(Assignment):
Starting with the first line of the data that follows, transcribe every line verbatim until the line containing "What am I looking at here? lines" has been transcribed.

----- Dataset content
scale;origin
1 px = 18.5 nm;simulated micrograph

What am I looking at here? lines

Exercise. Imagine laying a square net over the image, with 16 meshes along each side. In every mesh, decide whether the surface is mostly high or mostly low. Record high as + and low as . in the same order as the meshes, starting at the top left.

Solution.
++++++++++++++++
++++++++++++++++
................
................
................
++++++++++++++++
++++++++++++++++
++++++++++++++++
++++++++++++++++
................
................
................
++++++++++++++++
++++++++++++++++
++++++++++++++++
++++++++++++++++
----------

(Answer space):
scale;origin
1 px = 18.5 nm;simulated micrograph

What am I looking at here? lines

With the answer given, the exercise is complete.